In the entries that follow, copy exactly each line from the first through the line with "L968 | rie_diel-04".

=== Data under study ===
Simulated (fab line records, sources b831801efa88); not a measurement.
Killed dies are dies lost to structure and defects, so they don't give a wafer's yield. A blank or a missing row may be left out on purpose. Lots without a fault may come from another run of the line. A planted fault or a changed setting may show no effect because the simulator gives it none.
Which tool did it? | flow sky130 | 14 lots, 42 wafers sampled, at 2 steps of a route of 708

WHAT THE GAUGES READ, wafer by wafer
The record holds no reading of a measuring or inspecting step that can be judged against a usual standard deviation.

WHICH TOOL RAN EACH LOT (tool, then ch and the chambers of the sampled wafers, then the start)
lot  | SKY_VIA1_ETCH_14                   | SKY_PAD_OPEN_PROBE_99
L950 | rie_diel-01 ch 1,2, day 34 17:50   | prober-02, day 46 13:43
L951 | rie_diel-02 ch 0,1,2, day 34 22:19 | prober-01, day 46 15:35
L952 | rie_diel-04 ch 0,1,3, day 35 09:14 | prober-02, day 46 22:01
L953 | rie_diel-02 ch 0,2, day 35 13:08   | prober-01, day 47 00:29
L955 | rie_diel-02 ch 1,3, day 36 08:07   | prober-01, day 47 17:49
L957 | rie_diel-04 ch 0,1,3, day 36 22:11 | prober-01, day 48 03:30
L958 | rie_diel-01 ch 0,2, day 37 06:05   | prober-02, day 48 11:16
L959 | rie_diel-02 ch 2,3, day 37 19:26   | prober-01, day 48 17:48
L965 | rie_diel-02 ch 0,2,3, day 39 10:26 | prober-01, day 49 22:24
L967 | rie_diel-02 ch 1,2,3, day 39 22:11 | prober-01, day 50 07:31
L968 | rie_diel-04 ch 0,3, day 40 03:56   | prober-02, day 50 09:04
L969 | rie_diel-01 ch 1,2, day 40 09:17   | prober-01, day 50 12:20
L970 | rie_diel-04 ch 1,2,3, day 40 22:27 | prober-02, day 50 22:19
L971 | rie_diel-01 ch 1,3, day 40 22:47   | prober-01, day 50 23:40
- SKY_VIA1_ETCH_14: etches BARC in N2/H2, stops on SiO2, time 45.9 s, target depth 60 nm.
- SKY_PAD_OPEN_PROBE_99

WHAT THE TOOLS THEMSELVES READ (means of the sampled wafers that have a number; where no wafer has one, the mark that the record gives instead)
===

Answer box
Simulated (fab line records, sources b831801efa88); not a measurement.
Killed dies are dies lost to structure and defects, so they don't give a wafer's yield. A blank or a missing row may be left out on purpose. Lots without a fault may come from another run of the line. A planted fault or a changed setting may show no effect because the simulator gives it none.
Which tool did it? | flow sky130 | 14 lots, 42 wafers sampled, at 2 steps of a route of 708

WHAT THE GAUGES READ, wafer by wafer
The record holds no reading of a measuring or inspecting step that can be judged against a usual standard deviation.

WHICH TOOL RAN EACH LOT (tool, then ch and the chambers of the sampled wafers, then the start)
lot  | SKY_VIA1_ETCH_14                   | SKY_PAD_OPEN_PROBE_99
L950 | rie_diel-01 ch 1,2, day 34 17:50   | prober-02, day 46 13:43
L951 | rie_diel-02 ch 0,1,2, day 34 22:19 | prober-01, day 46 15:35
L952 | rie_diel-04 ch 0,1,3, day 35 09:14 | prober-02, day 46 22:01
L953 | rie_diel-02 ch 0,2, day 35 13:08   | prober-01, day 47 00:29
L955 | rie_diel-02 ch 1,3, day 36 08:07   | prober-01, day 47 17:49
L957 | rie_diel-04 ch 0,1,3, day 36 22:11 | prober-01, day 48 03:30
L958 | rie_diel-01 ch 0,2, day 37 06:05   | prober-02, day 48 11:16
L959 | rie_diel-02 ch 2,3, day 37 19:26   | prober-01, day 48 17:48
L965 | rie_diel-02 ch 0,2,3, day 39 10:26 | prober-01, day 49 22:24
L967 | rie_diel-02 ch 1,2,3, day 39 22:11 | prober-01, day 50 07:31
L968 | rie_diel-04 ch 0,3, day 40 03:56   | prober-02, day 50 09:04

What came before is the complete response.